## WORK INSTRUCTION:
Give back the entries exactly, ending with the "Which tool is" line.

## INFORMATION SUPPLIED:
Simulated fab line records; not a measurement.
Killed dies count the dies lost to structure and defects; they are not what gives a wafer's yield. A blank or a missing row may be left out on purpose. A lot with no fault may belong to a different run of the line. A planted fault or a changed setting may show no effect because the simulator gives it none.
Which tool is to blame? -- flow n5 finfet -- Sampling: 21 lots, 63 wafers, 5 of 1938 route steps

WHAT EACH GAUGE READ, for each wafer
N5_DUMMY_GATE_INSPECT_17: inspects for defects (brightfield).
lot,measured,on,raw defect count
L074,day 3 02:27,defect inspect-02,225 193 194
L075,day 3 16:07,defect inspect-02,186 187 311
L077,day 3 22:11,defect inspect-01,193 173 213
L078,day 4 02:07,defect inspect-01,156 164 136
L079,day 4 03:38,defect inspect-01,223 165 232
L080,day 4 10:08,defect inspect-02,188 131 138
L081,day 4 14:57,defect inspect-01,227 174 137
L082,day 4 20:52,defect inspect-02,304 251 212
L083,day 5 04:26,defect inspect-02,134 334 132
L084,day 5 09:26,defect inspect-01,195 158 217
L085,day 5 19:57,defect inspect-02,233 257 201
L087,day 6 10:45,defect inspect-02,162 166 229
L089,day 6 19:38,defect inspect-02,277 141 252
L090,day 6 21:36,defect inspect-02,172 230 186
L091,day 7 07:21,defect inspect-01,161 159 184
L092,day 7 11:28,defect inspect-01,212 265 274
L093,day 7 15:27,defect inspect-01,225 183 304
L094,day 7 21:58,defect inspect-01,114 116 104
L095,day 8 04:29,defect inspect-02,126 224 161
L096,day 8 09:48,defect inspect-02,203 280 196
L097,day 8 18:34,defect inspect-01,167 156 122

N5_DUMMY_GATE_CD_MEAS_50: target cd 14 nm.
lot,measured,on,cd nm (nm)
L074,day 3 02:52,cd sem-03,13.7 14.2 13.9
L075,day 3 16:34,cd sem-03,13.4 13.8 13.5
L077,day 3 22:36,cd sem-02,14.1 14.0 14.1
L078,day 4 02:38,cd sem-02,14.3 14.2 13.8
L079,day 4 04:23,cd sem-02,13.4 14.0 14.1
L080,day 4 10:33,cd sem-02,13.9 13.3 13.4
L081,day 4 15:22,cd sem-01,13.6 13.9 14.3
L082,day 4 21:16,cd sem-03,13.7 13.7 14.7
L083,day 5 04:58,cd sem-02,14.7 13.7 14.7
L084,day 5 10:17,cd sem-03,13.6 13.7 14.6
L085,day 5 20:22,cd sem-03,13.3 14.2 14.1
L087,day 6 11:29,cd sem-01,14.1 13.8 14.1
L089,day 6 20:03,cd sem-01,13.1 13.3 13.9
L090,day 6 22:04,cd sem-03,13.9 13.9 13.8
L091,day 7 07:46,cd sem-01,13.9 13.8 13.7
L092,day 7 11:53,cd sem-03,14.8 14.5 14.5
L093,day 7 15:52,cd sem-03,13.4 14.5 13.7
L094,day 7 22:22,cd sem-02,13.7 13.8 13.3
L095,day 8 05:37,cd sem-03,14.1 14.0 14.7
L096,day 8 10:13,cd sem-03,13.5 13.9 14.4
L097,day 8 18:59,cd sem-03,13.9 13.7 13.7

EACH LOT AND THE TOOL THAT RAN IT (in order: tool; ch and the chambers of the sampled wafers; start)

## TASK SOLUTION:
Simulated fab line records; not a measurement.
Killed dies count the dies lost to structure and defects; they are not what gives a wafer's yield. A blank or a missing row may be left out on purpose. A lot with no fault may belong to a different run of the line. A planted fault or a changed setting may show no effect because the simulator gives it none.
Which tool is to blame? -- flow n5 finfet -- Sampling: 21 lots, 63 wafers, 5 of 1938 route steps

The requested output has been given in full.